» Data shown
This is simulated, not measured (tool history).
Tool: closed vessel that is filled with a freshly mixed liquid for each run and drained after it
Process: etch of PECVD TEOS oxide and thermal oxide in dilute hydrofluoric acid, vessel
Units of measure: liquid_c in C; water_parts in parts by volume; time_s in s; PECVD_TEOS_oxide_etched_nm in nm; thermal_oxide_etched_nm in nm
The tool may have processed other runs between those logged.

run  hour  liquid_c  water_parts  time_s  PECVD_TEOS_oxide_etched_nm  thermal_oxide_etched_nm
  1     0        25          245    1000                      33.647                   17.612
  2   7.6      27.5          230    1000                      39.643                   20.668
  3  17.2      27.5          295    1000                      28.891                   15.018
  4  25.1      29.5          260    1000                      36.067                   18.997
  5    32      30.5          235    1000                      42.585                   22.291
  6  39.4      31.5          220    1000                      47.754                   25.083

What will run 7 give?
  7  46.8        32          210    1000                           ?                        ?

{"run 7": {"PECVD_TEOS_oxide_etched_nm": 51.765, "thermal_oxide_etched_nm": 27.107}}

» Action item
From the beginning of the listing above down to the line with "Process: etch of", every line should be restated exactly.

» Reply
This is simulated, not measured (tool history).
Tool: closed vessel that is filled with a freshly mixed liquid for each run and drained after it
Process: etch of PECVD TEOS oxide and thermal oxide in dilute hydrofluoric acid, vessel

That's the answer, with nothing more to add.